===== Dataset entries =====

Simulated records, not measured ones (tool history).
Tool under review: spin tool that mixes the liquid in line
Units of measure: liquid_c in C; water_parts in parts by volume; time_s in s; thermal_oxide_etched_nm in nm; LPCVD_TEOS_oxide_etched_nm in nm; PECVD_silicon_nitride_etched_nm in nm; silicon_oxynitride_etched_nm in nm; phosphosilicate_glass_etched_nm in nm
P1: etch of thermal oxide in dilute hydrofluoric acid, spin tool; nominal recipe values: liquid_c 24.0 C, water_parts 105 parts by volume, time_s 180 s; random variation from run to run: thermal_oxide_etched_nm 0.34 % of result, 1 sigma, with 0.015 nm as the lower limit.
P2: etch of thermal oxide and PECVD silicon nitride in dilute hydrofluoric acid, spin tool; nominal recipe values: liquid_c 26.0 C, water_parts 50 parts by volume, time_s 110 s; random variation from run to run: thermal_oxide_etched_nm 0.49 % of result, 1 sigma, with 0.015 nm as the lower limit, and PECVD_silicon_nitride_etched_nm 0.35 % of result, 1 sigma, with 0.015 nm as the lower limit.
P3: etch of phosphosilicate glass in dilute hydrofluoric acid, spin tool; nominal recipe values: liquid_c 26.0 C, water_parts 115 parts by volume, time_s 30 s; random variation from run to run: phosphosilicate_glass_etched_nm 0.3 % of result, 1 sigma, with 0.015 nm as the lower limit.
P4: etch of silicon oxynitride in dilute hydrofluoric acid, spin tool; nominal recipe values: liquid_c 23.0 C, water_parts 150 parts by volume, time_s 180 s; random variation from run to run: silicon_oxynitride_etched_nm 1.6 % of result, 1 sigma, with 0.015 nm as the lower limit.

=====

## Exercise:
Among the entries above, find the line with "Tool under review: spin" and the line with "P2: etch of"; give again exactly these two lines and all lines between them.

## Exercise result:
Tool under review: spin tool that mixes the liquid in line
Units of measure: liquid_c in C; water_parts in parts by volume; time_s in s; thermal_oxide_etched_nm in nm; LPCVD_TEOS_oxide_etched_nm in nm; PECVD_silicon_nitride_etched_nm in nm; silicon_oxynitride_etched_nm in nm; phosphosilicate_glass_etched_nm in nm
P1: etch of thermal oxide in dilute hydrofluoric acid, spin tool; nominal recipe values: liquid_c 24.0 C, water_parts 105 parts by volume, time_s 180 s; random variation from run to run: thermal_oxide_etched_nm 0.34 % of result, 1 sigma, with 0.015 nm as the lower limit.
P2: etch of thermal oxide and PECVD silicon nitride in dilute hydrofluoric acid, spin tool; nominal recipe values: liquid_c 26.0 C, water_parts 50 parts by volume, time_s 110 s; random variation from run to run: thermal_oxide_etched_nm 0.49 % of result, 1 sigma, with 0.015 nm as the lower limit, and PECVD_silicon_nitride_etched_nm 0.35 % of result, 1 sigma, with 0.015 nm as the lower limit.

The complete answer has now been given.